--- Requirement ---
Even the shortest line counts, so transcribe all the data exactly.

--- Recorded data ---
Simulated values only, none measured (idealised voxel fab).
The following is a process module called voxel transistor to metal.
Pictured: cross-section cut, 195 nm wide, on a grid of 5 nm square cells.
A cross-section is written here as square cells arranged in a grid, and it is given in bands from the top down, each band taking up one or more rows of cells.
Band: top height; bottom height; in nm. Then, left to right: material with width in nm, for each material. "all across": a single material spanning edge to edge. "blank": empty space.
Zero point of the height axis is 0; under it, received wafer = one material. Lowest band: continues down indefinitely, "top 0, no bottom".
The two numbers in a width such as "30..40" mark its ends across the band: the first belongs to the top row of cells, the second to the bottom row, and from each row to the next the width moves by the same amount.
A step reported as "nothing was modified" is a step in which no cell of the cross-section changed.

--- Answer space ---
Simulated values only, none measured (idealised voxel fab).
The following is a process module called voxel transistor to metal.
Pictured: cross-section cut, 195 nm wide, on a grid of 5 nm square cells.
A cross-section is written here as square cells arranged in a grid, and it is given in bands from the top down, each band taking up one or more rows of cells.
Band: top height; bottom height; in nm. Then, left to right: material with width in nm, for each material. "all across": a single material spanning edge to edge. "blank": empty space.
Zero point of the height axis is 0; under it, received wafer = one material. Lowest band: continues down indefinitely, "top 0, no bottom".
The two numbers in a width such as "30..40" mark its ends across the band: the first belongs to the top row of cells, the second to the bottom row, and from each row to the next the width moves by the same amount.
A step reported as "nothing was modified" is a step in which no cell of the cross-section changed.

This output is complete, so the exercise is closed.